**Work instruction:** Each entry here is to be restated word for word.

------------------------------------------------------------

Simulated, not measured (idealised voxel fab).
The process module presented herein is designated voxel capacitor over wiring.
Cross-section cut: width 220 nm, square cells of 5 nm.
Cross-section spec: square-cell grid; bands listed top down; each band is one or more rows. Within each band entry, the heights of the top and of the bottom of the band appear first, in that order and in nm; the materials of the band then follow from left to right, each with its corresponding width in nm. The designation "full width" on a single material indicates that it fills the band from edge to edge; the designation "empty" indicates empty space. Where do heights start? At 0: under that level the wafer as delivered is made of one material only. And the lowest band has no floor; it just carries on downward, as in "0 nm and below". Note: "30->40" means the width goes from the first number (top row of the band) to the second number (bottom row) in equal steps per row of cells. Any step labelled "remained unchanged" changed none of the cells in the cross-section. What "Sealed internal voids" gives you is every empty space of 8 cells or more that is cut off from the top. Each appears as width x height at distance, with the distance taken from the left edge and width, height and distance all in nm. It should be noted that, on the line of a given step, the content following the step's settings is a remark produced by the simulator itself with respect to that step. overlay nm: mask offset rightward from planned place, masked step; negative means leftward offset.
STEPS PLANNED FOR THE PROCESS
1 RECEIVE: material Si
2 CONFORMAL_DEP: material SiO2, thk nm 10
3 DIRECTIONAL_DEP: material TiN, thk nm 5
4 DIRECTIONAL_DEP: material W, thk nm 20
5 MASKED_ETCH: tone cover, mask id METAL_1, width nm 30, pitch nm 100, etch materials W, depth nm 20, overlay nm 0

------------------------------------------------------------

**Answer box:**
Simulated, not measured (idealised voxel fab).
The process module presented herein is designated voxel capacitor over wiring.
Cross-section cut: width 220 nm, square cells of 5 nm.
Cross-section spec: square-cell grid; bands listed top down; each band is one or more rows. Within each band entry, the heights of the top and of the bottom of the band appear first, in that order and in nm; the materials of the band then follow from left to right, each with its corresponding width in nm. The designation "full width" on a single material indicates that it fills the band from edge to edge; the designation "empty" indicates empty space. Where do heights start? At 0: under that level the wafer as delivered is made of one material only. And the lowest band has no floor; it just carries on downward, as in "0 nm and below". Note: "30->40" means the width goes from the first number (top row of the band) to the second number (bottom row) in equal steps per row of cells. Any step labelled "remained unchanged" changed none of the cells in the cross-section. What "Sealed internal voids" gives you is every empty space of 8 cells or more that is cut off from the top. Each appears as width x height at distance, with the distance taken from the left edge and width, height and distance all in nm. It should be noted that, on the line of a given step, the content following the step's settings is a remark produced by the simulator itself with respect to that step. overlay nm: mask offset rightward from planned place, masked step; negative means leftward offset.
STEPS PLANNED FOR THE PROCESS
1 RECEIVE: material Si
2 CONFORMAL_DEP: material SiO2, thk nm 10
3 DIRECTIONAL_DEP: material TiN, thk nm 5
4 DIRECTIONAL_DEP: material W, thk nm 20
5 MASKED_ETCH: tone cover, mask id METAL_1, width nm 30, pitch nm 100, etch materials W, depth nm 20, overlay nm 0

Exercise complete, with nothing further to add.